DATA EXTRACTS:
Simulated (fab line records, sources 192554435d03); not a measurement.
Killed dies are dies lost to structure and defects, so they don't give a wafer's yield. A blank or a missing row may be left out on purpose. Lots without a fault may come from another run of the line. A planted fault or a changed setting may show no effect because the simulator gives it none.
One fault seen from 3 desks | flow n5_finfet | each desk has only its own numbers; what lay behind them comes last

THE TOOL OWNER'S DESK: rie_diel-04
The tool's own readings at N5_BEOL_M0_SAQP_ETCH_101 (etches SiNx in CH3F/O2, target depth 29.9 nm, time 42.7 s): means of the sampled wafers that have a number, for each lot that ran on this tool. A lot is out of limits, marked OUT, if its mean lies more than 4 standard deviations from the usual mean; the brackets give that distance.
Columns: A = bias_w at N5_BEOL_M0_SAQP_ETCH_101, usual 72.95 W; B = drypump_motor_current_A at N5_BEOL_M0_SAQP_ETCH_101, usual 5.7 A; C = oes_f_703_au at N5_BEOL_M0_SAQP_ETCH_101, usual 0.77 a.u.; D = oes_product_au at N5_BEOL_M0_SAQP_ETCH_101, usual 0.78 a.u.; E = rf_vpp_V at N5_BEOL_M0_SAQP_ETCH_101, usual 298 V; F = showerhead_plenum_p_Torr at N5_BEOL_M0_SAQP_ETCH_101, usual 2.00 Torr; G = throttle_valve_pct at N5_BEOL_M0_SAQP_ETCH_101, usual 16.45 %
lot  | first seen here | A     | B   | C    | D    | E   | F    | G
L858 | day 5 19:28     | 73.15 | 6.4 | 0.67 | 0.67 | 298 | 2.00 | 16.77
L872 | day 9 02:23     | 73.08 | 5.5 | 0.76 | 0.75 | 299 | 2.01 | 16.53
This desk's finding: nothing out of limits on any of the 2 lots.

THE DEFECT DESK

REQUIRED ACTION:
Above are the records; copy exactly the lines from the line with "One fault seen" through the line with "THE TOOL OWNER'S DESK: rie_diel-04", both included.

TASK ANSWER:
One fault seen from 3 desks | flow n5_finfet | each desk has only its own numbers; what lay behind them comes last

THE TOOL OWNER'S DESK: rie_diel-04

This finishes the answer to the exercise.